Work task – In this exercise, every entry is to be copied exactly.

╭─ Supplied data

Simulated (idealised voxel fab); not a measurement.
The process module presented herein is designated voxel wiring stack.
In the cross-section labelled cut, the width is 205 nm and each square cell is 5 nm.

╰─

Exercise output –
Simulated (idealised voxel fab); not a measurement.
The process module presented herein is designated voxel wiring stack.
In the cross-section labelled cut, the width is 205 nm and each square cell is 5 nm.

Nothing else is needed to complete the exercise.